→ **Task item**:
Please repeat every entry, keeping each one exactly the same.

→ **Entries shown**:
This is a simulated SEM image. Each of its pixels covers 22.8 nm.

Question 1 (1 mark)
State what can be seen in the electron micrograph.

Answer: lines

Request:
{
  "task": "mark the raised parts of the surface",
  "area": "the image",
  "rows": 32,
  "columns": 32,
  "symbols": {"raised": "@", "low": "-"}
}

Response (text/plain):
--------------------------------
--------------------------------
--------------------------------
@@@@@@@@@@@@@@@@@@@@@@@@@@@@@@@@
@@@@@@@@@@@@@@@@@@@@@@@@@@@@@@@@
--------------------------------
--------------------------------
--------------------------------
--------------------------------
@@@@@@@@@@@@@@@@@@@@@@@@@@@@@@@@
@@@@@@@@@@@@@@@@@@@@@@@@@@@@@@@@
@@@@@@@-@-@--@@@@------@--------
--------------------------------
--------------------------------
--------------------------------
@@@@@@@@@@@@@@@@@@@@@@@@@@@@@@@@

→ **Response area**:
This is a simulated SEM image. Each of its pixels covers 22.8 nm.

Question 1 (1 mark)
State what can be seen in the electron micrograph.

Answer: lines

Request:
{
  "task": "mark the raised parts of the surface",
  "area": "the image",
  "rows": 32,
  "columns": 32,
  "symbols": {"raised": "@", "low": "-"}
}

Response (text/plain):
--------------------------------
--------------------------------
--------------------------------
@@@@@@@@@@@@@@@@@@@@@@@@@@@@@@@@
@@@@@@@@@@@@@@@@@@@@@@@@@@@@@@@@
--------------------------------
--------------------------------
--------------------------------
--------------------------------
@@@@@@@@@@@@@@@@@@@@@@@@@@@@@@@@
@@@@@@@@@@@@@@@@@@@@@@@@@@@@@@@@
@@@@@@@-@-@--@@@@------@--------
--------------------------------
--------------------------------
--------------------------------
@@@@@@@@@@@@@@@@@@@@@@@@@@@@@@@@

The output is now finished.